--------------------------------------------------

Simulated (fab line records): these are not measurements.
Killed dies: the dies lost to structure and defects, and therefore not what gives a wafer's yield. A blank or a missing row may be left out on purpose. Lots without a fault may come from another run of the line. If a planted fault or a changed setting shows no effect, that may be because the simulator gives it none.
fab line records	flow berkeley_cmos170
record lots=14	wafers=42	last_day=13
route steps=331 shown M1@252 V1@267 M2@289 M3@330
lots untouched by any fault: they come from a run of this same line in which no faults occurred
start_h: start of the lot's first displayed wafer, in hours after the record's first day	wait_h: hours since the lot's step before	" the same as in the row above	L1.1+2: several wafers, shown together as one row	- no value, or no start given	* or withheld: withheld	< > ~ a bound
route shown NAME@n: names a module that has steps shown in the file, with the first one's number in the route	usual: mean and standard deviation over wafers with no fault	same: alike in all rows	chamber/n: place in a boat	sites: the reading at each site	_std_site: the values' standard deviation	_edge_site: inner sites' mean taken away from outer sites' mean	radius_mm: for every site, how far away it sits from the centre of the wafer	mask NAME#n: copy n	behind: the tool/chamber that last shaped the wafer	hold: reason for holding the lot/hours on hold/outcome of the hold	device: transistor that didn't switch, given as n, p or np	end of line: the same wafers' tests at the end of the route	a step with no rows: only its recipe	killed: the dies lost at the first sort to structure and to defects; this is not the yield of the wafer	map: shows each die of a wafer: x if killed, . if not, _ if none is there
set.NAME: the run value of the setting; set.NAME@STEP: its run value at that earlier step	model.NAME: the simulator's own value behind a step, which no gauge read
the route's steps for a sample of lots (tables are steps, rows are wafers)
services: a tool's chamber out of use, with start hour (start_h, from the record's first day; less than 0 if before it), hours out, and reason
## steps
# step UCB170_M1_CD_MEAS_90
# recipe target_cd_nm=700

--------------------------------------------------

▶ **Assignment**
Set down the material exactly, keeping every line.

▶ **Written reply**
Simulated (fab line records): these are not measurements.
Killed dies: the dies lost to structure and defects, and therefore not what gives a wafer's yield. A blank or a missing row may be left out on purpose. Lots without a fault may come from another run of the line. If a planted fault or a changed setting shows no effect, that may be because the simulator gives it none.
fab line records	flow berkeley_cmos170
record lots=14	wafers=42	last_day=13
route steps=331 shown M1@252 V1@267 M2@289 M3@330
lots untouched by any fault: they come from a run of this same line in which no faults occurred
start_h: start of the lot's first displayed wafer, in hours after the record's first day	wait_h: hours since the lot's step before	" the same as in the row above	L1.1+2: several wafers, shown together as one row	- no value, or no start given	* or withheld: withheld	< > ~ a bound
route shown NAME@n: names a module that has steps shown in the file, with the first one's number in the route	usual: mean and standard deviation over wafers with no fault	same: alike in all rows	chamber/n: place in a boat	sites: the reading at each site	_std_site: the values' standard deviation	_edge_site: inner sites' mean taken away from outer sites' mean	radius_mm: for every site, how far away it sits from the centre of the wafer	mask NAME#n: copy n	behind: the tool/chamber that last shaped the wafer	hold: reason for holding the lot/hours on hold/outcome of the hold	device: transistor that didn't switch, given as n, p or np	end of line: the same wafers' tests at the end of the route	a step with no rows: only its recipe	killed: the dies lost at the first sort to structure and to defects; this is not the yield of the wafer	map: shows each die of a wafer: x if killed, . if not, _ if none is there
set.NAME: the run value of the setting; set.NAME@STEP: its run value at that earlier step	model.NAME: the simulator's own value behind a step, which no gauge read
the route's steps for a sample of lots (tables are steps, rows are wafers)
services: a tool's chamber out of use, with start hour (start_h, from the record's first day; less than 0 if before it), hours out, and reason
## steps
# step UCB170_M1_CD_MEAS_90
# recipe target_cd_nm=700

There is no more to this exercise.